◆ **Assignment**
What you give back must match the records below word for word.

◆ **Provided material**
###
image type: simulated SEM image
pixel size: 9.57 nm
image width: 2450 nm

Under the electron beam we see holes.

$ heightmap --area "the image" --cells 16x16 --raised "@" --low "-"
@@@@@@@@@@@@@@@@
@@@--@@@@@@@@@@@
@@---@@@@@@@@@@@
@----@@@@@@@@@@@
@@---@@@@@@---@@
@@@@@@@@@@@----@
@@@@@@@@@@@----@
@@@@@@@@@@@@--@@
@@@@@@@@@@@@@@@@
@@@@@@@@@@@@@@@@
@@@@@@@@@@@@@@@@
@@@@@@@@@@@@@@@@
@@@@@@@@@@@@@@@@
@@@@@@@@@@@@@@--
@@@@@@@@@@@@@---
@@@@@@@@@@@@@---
###

◆ **Exercise output**
image type: simulated SEM image
pixel size: 9.57 nm
image width: 2450 nm

Under the electron beam we see holes.

$ heightmap --area "the image" --cells 16x16 --raised "@" --low "-"
@@@@@@@@@@@@@@@@
@@@--@@@@@@@@@@@
@@---@@@@@@@@@@@
@----@@@@@@@@@@@
@@---@@@@@@---@@
@@@@@@@@@@@----@
@@@@@@@@@@@----@
@@@@@@@@@@@@--@@
@@@@@@@@@@@@@@@@
@@@@@@@@@@@@@@@@
@@@@@@@@@@@@@@@@
@@@@@@@@@@@@@@@@
@@@@@@@@@@@@@@@@
@@@@@@@@@@@@@@--
@@@@@@@@@@@@@---
@@@@@@@@@@@@@---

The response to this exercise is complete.